Required action
For the data below, give again exactly the lines from the one containing "Process module, titled voxel fin reveal" through the one containing "Below 0: as-received", both ends included, and no others.

Data for review
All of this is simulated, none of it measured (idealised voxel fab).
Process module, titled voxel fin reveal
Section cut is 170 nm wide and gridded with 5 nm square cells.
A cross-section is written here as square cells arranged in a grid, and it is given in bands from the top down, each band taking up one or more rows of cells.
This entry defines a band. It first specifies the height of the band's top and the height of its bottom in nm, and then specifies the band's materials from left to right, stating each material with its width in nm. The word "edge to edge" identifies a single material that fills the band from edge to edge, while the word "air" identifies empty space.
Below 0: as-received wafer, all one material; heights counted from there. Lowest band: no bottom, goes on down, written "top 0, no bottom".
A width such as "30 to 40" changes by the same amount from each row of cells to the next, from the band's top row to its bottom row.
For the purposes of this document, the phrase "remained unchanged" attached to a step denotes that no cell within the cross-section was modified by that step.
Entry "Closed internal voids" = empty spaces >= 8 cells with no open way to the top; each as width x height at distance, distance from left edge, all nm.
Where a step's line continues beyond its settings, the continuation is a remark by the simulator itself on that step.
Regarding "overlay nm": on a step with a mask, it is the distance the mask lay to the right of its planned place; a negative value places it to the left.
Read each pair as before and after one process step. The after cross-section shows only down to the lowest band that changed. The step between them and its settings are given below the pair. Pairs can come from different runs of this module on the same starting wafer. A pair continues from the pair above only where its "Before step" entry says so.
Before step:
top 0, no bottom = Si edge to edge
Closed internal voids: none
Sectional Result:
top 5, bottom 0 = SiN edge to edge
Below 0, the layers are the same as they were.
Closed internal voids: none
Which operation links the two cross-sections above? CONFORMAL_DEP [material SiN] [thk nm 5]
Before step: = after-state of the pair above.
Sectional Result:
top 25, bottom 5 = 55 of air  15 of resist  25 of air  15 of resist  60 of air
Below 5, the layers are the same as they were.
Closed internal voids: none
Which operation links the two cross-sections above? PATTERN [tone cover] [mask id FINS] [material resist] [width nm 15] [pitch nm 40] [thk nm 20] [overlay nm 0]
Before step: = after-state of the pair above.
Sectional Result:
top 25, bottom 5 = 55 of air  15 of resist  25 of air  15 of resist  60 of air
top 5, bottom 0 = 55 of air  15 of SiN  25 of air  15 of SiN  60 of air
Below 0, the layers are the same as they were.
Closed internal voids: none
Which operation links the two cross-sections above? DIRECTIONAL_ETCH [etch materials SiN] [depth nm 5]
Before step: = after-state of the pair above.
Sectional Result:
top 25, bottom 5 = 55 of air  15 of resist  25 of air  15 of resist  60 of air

Your response
Process module, titled voxel fin reveal
Section cut is 170 nm wide and gridded with 5 nm square cells.
A cross-section is written here as square cells arranged in a grid, and it is given in bands from the top down, each band taking up one or more rows of cells.
This entry defines a band. It first specifies the height of the band's top and the height of its bottom in nm, and then specifies the band's materials from left to right, stating each material with its width in nm. The word "edge to edge" identifies a single material that fills the band from edge to edge, while the word "air" identifies empty space.
Below 0: as-received wafer, all one material; heights counted from there. Lowest band: no bottom, goes on down, written "top 0, no bottom".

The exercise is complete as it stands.